Start of RECORD EXTRACTS

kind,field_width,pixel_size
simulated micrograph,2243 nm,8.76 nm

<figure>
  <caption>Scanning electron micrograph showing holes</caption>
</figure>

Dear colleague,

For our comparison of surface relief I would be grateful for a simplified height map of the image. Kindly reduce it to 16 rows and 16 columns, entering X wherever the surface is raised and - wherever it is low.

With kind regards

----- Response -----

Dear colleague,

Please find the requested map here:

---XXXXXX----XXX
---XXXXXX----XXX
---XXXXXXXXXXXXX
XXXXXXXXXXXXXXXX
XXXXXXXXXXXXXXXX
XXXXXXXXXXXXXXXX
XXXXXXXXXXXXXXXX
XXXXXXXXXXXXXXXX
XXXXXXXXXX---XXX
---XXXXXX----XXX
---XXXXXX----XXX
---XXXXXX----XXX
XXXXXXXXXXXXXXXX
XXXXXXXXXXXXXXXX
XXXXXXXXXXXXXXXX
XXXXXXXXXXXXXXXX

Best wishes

End of RECORD EXTRACTS

* _ASSIGNMENT_
Output the listing above word for word, from the opening line through the line that contains "---XXXXXXXXXXXXX", and leave out everything after it.

* _ANSWER BOX_
kind,field_width,pixel_size
simulated micrograph,2243 nm,8.76 nm

<figure>
  <caption>Scanning electron micrograph showing holes</caption>
</figure>

Dear colleague,

For our comparison of surface relief I would be grateful for a simplified height map of the image. Kindly reduce it to 16 rows and 16 columns, entering X wherever the surface is raised and - wherever it is low.

With kind regards

----- Response -----

Dear colleague,

Please find the requested map here:

---XXXXXX----XXX
---XXXXXX----XXX
---XXXXXXXXXXXXX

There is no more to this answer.